:::::

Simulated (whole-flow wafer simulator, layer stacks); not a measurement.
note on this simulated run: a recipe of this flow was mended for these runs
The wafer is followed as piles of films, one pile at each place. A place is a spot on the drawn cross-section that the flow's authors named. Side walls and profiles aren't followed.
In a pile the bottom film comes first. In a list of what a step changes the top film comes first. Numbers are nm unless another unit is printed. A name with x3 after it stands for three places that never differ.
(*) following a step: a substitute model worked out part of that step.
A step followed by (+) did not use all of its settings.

:::::

Action item
An exact copy of all the entries is what's needed; write it out.

Answer box
Simulated (whole-flow wafer simulator, layer stacks); not a measurement.
note on this simulated run: a recipe of this flow was mended for these runs
The wafer is followed as piles of films, one pile at each place. A place is a spot on the drawn cross-section that the flow's authors named. Side walls and profiles aren't followed.
In a pile the bottom film comes first. In a list of what a step changes the top film comes first. Numbers are nm unless another unit is printed. A name with x3 after it stands for three places that never differ.
(*) following a step: a substitute model worked out part of that step.
A step followed by (+) did not use all of its settings.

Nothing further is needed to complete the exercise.